* **Data section**:
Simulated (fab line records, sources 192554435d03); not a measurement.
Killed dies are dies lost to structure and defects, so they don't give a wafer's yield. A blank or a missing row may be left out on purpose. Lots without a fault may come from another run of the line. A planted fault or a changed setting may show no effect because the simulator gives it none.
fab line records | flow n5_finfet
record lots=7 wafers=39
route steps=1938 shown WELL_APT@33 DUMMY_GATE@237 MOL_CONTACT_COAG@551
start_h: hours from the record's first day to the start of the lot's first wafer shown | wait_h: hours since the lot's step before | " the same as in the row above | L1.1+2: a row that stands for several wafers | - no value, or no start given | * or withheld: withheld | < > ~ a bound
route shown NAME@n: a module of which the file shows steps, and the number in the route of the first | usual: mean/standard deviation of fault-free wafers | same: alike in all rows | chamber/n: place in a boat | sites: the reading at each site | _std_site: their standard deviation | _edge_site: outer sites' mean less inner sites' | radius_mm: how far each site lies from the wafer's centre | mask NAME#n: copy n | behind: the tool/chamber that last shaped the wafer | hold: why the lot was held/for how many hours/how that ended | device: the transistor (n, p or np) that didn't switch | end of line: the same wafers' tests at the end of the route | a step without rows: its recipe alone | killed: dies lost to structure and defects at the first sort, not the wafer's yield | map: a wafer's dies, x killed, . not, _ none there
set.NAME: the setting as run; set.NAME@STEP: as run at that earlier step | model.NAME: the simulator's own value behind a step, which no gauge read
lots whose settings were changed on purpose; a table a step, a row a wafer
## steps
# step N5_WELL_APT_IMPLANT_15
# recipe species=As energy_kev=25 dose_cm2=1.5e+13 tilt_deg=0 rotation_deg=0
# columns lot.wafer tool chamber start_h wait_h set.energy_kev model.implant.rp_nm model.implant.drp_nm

* **Exercise**: Of all the entries above, retype exactly the lines from the line with "# step N5_WELL_APT_IMPLANT_15" to the line with "# recipe species=As", both included, and no others.

* **Task result**:
# step N5_WELL_APT_IMPLANT_15
# recipe species=As energy_kev=25 dose_cm2=1.5e+13 tilt_deg=0 rotation_deg=0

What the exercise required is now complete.